━━━

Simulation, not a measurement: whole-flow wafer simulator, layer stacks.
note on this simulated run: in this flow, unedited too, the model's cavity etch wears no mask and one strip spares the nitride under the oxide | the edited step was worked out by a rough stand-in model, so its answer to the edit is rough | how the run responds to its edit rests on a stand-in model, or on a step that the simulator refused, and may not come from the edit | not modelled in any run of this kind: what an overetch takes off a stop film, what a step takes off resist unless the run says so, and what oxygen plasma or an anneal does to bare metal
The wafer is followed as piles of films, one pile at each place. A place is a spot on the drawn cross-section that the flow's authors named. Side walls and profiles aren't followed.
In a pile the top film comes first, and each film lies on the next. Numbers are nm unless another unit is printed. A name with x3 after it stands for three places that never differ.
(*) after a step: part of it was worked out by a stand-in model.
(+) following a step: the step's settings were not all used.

━━━

- REQUIRED ACTION
Verbatim output is expected for the lines from the start of the data to the line in which "(*) after a" appears, both included.

- WORKED SOLUTION
Simulation, not a measurement: whole-flow wafer simulator, layer stacks.
note on this simulated run: in this flow, unedited too, the model's cavity etch wears no mask and one strip spares the nitride under the oxide | the edited step was worked out by a rough stand-in model, so its answer to the edit is rough | how the run responds to its edit rests on a stand-in model, or on a step that the simulator refused, and may not come from the edit | not modelled in any run of this kind: what an overetch takes off a stop film, what a step takes off resist unless the run says so, and what oxygen plasma or an anneal does to bare metal
The wafer is followed as piles of films, one pile at each place. A place is a spot on the drawn cross-section that the flow's authors named. Side walls and profiles aren't followed.
In a pile the top film comes first, and each film lies on the next. Numbers are nm unless another unit is printed. A name with x3 after it stands for three places that never differ.
(*) after a step: part of it was worked out by a stand-in model.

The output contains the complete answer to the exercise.